== Activity ==
Copy the records out again in full, keeping them identical.

== Extracted material ==
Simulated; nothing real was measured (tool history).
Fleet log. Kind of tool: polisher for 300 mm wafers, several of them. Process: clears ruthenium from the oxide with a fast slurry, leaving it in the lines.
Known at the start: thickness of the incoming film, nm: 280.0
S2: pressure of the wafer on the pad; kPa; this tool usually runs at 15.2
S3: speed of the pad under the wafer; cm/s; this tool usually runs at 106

== Answer section ==
Simulated; nothing real was measured (tool history).
Fleet log. Kind of tool: polisher for 300 mm wafers, several of them. Process: clears ruthenium from the oxide with a fast slurry, leaving it in the lines.
Known at the start: thickness of the incoming film, nm: 280.0
S2: pressure of the wafer on the pad; kPa; this tool usually runs at 15.2
S3: speed of the pad under the wafer; cm/s; this tool usually runs at 106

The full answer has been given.